BEGIN DATASET CONTENT
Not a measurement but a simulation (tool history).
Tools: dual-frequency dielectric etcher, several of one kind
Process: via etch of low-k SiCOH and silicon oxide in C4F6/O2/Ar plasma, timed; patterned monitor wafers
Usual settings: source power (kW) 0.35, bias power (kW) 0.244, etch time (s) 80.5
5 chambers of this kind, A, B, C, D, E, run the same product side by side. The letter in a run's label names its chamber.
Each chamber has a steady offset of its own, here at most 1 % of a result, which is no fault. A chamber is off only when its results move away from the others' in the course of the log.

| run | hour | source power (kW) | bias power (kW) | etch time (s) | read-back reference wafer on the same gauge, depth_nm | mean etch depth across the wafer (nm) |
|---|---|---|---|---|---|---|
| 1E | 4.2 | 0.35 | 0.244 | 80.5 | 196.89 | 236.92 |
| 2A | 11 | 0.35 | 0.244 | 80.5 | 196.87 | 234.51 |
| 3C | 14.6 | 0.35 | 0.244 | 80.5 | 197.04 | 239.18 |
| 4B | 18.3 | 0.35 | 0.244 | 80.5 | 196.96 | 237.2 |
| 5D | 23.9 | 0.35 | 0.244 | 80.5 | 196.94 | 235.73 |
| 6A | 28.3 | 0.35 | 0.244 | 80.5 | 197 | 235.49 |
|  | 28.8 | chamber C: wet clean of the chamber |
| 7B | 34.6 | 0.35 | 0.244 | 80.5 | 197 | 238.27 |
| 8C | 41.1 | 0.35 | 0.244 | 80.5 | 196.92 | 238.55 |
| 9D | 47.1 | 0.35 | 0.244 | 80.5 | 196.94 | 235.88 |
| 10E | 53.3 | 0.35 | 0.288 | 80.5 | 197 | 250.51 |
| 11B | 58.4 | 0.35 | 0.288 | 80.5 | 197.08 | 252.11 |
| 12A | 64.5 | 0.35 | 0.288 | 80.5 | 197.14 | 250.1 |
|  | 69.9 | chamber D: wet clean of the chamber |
END DATASET CONTENT

§ ASSIGNMENT
Starting with the first line of the entries and ending with the line that has "197.04 | 239.18 |", copy each line exactly and add nothing.

§ SOLUTION
Not a measurement but a simulation (tool history).
Tools: dual-frequency dielectric etcher, several of one kind
Process: via etch of low-k SiCOH and silicon oxide in C4F6/O2/Ar plasma, timed; patterned monitor wafers
Usual settings: source power (kW) 0.35, bias power (kW) 0.244, etch time (s) 80.5
5 chambers of this kind, A, B, C, D, E, run the same product side by side. The letter in a run's label names its chamber.
Each chamber has a steady offset of its own, here at most 1 % of a result, which is no fault. A chamber is off only when its results move away from the others' in the course of the log.

| run | hour | source power (kW) | bias power (kW) | etch time (s) | read-back reference wafer on the same gauge, depth_nm | mean etch depth across the wafer (nm) |
|---|---|---|---|---|---|---|
| 1E | 4.2 | 0.35 | 0.244 | 80.5 | 196.89 | 236.92 |
| 2A | 11 | 0.35 | 0.244 | 80.5 | 196.87 | 234.51 |
| 3C | 14.6 | 0.35 | 0.244 | 80.5 | 197.04 | 239.18 |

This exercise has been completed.